Data records:
*** Block opens ***
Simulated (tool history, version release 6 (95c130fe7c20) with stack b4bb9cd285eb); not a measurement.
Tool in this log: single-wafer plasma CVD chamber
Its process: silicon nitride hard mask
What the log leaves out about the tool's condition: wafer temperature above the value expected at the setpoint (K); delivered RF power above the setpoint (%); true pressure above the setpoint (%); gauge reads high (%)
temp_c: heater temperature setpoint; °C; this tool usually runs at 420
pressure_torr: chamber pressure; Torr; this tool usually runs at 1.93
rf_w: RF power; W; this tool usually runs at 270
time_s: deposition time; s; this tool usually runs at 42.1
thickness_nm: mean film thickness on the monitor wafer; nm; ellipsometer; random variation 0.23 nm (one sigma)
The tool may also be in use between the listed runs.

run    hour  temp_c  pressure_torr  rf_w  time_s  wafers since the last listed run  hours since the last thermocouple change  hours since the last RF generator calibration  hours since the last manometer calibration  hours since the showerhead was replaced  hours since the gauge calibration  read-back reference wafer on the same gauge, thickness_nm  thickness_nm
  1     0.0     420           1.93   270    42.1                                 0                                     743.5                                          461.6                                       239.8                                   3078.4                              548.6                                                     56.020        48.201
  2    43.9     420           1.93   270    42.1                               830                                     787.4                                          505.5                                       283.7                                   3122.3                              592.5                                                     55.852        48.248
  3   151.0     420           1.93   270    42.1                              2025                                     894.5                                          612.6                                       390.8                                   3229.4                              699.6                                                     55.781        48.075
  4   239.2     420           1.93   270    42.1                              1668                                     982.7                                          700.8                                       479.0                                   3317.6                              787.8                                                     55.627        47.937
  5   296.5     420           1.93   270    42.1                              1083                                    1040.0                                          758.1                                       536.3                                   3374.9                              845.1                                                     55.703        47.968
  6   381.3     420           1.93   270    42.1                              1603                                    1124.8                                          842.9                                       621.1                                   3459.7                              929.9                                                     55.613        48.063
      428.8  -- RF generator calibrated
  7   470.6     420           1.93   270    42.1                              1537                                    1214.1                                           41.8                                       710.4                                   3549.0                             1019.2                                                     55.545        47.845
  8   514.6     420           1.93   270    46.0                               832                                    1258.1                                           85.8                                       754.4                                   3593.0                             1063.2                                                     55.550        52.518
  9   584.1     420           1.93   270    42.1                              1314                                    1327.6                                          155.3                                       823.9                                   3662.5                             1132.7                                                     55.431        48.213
*** Block closes ***

Work order:
Each line from the first line of the listing through the line with "rf_w: RF power;" must be output exactly, both ends included, and no other line may appear.

Written reply:
Simulated (tool history, version release 6 (95c130fe7c20) with stack b4bb9cd285eb); not a measurement.
Tool in this log: single-wafer plasma CVD chamber
Its process: silicon nitride hard mask
What the log leaves out about the tool's condition: wafer temperature above the value expected at the setpoint (K); delivered RF power above the setpoint (%); true pressure above the setpoint (%); gauge reads high (%)
temp_c: heater temperature setpoint; °C; this tool usually runs at 420
pressure_torr: chamber pressure; Torr; this tool usually runs at 1.93
rf_w: RF power; W; this tool usually runs at 270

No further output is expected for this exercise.